Repeat, exactly as written, the lines of the records below from the first through the line with "The cross-section on", but none past it.

+++ ENTRIES SHOWN +++

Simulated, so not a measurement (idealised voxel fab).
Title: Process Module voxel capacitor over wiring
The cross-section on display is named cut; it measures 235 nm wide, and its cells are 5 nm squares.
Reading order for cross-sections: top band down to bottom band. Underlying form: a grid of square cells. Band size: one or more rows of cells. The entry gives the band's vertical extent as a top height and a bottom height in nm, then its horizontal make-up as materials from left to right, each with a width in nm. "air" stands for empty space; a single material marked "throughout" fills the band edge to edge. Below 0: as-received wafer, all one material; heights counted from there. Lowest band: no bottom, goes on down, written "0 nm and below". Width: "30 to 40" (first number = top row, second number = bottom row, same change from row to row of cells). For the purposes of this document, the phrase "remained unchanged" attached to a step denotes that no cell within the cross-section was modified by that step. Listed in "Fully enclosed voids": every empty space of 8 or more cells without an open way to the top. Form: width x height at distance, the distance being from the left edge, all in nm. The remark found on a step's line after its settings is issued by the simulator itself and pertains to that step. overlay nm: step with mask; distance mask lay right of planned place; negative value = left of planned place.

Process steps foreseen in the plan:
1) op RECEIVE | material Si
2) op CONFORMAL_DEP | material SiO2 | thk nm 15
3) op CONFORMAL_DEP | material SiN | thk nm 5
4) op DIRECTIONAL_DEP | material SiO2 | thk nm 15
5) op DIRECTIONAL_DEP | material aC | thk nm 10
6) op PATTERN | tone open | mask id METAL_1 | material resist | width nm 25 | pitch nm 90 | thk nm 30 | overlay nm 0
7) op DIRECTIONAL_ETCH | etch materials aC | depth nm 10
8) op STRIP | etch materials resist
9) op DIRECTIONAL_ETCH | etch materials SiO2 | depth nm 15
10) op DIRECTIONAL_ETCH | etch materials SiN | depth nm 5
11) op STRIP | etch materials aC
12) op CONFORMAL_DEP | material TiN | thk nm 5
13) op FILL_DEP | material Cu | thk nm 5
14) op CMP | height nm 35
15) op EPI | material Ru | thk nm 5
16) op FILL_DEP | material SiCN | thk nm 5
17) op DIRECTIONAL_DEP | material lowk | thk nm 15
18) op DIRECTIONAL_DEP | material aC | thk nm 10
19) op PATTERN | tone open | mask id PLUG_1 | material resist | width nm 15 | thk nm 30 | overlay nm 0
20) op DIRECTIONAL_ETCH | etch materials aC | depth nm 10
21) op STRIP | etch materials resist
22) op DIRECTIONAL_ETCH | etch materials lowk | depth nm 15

+++

- _TASK OUTPUT_
Simulated, so not a measurement (idealised voxel fab).
Title: Process Module voxel capacitor over wiring
The cross-section on display is named cut; it measures 235 nm wide, and its cells are 5 nm squares.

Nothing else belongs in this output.